------------------------------------------------

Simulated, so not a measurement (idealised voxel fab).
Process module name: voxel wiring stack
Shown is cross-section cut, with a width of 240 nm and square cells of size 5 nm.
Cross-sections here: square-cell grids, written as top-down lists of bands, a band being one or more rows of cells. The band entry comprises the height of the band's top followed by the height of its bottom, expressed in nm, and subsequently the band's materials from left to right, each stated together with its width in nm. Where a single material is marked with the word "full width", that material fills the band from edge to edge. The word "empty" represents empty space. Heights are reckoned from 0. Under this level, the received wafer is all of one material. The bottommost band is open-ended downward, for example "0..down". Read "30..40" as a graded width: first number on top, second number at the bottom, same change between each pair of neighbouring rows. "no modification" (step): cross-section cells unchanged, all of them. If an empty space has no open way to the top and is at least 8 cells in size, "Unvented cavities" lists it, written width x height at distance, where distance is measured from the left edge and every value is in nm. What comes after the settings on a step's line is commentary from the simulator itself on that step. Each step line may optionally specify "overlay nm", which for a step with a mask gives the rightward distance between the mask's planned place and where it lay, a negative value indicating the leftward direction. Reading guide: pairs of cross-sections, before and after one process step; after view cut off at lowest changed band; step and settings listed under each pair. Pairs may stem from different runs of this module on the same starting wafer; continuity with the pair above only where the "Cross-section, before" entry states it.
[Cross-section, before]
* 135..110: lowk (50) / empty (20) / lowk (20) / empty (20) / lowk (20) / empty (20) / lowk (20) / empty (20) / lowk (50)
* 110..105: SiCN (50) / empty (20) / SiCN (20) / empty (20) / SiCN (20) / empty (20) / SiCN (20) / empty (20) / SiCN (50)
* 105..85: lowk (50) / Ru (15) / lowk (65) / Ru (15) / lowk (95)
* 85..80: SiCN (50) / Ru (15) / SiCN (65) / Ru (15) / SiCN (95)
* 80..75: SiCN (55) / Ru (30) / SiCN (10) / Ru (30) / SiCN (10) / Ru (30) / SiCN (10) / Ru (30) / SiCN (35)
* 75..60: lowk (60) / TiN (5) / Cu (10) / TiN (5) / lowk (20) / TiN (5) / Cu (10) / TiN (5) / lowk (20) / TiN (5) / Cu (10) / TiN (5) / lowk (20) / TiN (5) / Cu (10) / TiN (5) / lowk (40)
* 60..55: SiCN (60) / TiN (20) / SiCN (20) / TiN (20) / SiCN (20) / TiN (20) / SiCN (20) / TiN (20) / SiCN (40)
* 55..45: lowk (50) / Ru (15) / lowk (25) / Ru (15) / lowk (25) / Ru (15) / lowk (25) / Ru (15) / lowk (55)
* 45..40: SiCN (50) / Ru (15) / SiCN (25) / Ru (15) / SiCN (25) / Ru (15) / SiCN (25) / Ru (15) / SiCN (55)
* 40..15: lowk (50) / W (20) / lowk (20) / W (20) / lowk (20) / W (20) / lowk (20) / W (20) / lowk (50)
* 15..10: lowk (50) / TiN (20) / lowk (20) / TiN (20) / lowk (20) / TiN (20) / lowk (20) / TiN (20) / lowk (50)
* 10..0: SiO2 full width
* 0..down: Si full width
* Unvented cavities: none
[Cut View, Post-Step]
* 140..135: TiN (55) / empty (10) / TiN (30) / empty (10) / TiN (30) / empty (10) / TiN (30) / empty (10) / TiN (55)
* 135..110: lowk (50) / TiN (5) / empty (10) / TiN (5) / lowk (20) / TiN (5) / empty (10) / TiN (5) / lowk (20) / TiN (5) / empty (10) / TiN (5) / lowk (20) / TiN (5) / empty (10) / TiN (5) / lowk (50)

------------------------------------------------

**WORK ITEM:**
Exactly the lines running from the top of the records to the line that contains "Shown is cross-section", inclusive, must be set down, and nothing more.

**EXPECTED ANSWER:**
Simulated, so not a measurement (idealised voxel fab).
Process module name: voxel wiring stack
Shown is cross-section cut, with a width of 240 nm and square cells of size 5 nm.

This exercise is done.